DATA EXTRACTS:
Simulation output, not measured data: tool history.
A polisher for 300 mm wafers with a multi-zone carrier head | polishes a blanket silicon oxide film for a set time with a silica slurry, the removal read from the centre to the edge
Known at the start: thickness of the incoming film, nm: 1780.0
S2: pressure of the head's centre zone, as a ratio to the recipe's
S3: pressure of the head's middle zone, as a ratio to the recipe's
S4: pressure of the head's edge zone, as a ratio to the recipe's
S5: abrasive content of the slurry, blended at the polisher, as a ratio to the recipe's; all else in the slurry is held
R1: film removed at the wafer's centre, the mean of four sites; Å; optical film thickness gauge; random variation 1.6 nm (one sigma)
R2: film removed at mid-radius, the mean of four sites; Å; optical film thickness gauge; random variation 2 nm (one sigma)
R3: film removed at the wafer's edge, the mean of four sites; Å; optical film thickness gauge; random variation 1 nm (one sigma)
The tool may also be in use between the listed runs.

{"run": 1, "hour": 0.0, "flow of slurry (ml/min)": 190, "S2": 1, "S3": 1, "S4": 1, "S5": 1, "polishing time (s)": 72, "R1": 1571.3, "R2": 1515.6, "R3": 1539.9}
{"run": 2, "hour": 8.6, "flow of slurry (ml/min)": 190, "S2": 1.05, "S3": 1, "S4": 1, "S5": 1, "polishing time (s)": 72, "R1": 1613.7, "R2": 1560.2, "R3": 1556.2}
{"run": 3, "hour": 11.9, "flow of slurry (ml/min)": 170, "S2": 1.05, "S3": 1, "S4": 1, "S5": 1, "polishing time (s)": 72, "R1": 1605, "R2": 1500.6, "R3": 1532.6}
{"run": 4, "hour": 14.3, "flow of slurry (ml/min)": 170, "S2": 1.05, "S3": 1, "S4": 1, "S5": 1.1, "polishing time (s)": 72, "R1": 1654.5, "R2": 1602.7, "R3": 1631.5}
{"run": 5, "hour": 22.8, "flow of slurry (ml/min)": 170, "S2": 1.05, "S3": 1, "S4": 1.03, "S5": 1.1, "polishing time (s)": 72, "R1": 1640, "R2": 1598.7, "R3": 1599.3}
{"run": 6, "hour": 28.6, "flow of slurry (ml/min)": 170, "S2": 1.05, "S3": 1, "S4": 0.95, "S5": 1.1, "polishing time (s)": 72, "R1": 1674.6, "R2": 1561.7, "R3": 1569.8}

BRIEF:
The answer should be an exact copy of the lines from the first line of the data through the line with "R2: film removed" and should contain nothing else.

ANSWER SECTION:
Simulation output, not measured data: tool history.
A polisher for 300 mm wafers with a multi-zone carrier head | polishes a blanket silicon oxide film for a set time with a silica slurry, the removal read from the centre to the edge
Known at the start: thickness of the incoming film, nm: 1780.0
S2: pressure of the head's centre zone, as a ratio to the recipe's
S3: pressure of the head's middle zone, as a ratio to the recipe's
S4: pressure of the head's edge zone, as a ratio to the recipe's
S5: abrasive content of the slurry, blended at the polisher, as a ratio to the recipe's; all else in the slurry is held
R1: film removed at the wafer's centre, the mean of four sites; Å; optical film thickness gauge; random variation 1.6 nm (one sigma)
R2: film removed at mid-radius, the mean of four sites; Å; optical film thickness gauge; random variation 2 nm (one sigma)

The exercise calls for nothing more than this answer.